Source information section start

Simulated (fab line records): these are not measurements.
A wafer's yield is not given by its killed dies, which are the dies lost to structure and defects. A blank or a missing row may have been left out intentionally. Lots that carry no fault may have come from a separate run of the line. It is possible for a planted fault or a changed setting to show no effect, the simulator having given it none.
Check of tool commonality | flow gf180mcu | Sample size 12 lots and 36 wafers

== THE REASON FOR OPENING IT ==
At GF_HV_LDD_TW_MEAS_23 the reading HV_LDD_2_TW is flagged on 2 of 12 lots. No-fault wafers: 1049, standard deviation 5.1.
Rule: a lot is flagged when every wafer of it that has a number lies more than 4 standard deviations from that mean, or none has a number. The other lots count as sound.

Source information section end

Assignment:
Print every line of the listing exactly.

Written reply:
Simulated (fab line records): these are not measurements.
A wafer's yield is not given by its killed dies, which are the dies lost to structure and defects. A blank or a missing row may have been left out intentionally. Lots that carry no fault may have come from a separate run of the line. It is possible for a planted fault or a changed setting to show no effect, the simulator having given it none.
Check of tool commonality | flow gf180mcu | Sample size 12 lots and 36 wafers

== THE REASON FOR OPENING IT ==
At GF_HV_LDD_TW_MEAS_23 the reading HV_LDD_2_TW is flagged on 2 of 12 lots. No-fault wafers: 1049, standard deviation 5.1.
Rule: a lot is flagged when every wafer of it that has a number lies more than 4 standard deviations from that mean, or none has a number. The other lots count as sound.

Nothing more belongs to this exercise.